> _EXERCISE_
Up to and including the line with "L575,day 15 21:09,film_metro-01,49.5", restate the material below word for word, beginning with its first line.

> _RECORD EXCERPTS_
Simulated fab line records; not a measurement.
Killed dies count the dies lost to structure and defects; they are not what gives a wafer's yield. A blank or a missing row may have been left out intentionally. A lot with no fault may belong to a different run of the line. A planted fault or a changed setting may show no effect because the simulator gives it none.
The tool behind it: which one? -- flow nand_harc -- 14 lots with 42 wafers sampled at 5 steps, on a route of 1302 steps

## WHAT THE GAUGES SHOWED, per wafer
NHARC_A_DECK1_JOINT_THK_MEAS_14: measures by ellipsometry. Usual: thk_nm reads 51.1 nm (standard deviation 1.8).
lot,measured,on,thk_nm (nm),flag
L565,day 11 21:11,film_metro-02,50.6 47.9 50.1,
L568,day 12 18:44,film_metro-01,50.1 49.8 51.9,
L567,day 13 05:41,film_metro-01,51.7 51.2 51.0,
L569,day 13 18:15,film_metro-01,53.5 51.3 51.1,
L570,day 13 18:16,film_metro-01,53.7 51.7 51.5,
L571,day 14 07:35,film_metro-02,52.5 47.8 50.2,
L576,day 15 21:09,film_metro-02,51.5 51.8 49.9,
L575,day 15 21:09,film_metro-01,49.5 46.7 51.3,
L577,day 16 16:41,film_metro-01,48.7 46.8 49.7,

> _TASK SOLUTION_
Simulated fab line records; not a measurement.
Killed dies count the dies lost to structure and defects; they are not what gives a wafer's yield. A blank or a missing row may have been left out intentionally. A lot with no fault may belong to a different run of the line. A planted fault or a changed setting may show no effect because the simulator gives it none.
The tool behind it: which one? -- flow nand_harc -- 14 lots with 42 wafers sampled at 5 steps, on a route of 1302 steps

## WHAT THE GAUGES SHOWED, per wafer
NHARC_A_DECK1_JOINT_THK_MEAS_14: measures by ellipsometry. Usual: thk_nm reads 51.1 nm (standard deviation 1.8).
lot,measured,on,thk_nm (nm),flag
L565,day 11 21:11,film_metro-02,50.6 47.9 50.1,
L568,day 12 18:44,film_metro-01,50.1 49.8 51.9,
L567,day 13 05:41,film_metro-01,51.7 51.2 51.0,
L569,day 13 18:15,film_metro-01,53.5 51.3 51.1,
L570,day 13 18:16,film_metro-01,53.7 51.7 51.5,
L571,day 14 07:35,film_metro-02,52.5 47.8 50.2,
L576,day 15 21:09,film_metro-02,51.5 51.8 49.9,
L575,day 15 21:09,film_metro-01,49.5 46.7 51.3,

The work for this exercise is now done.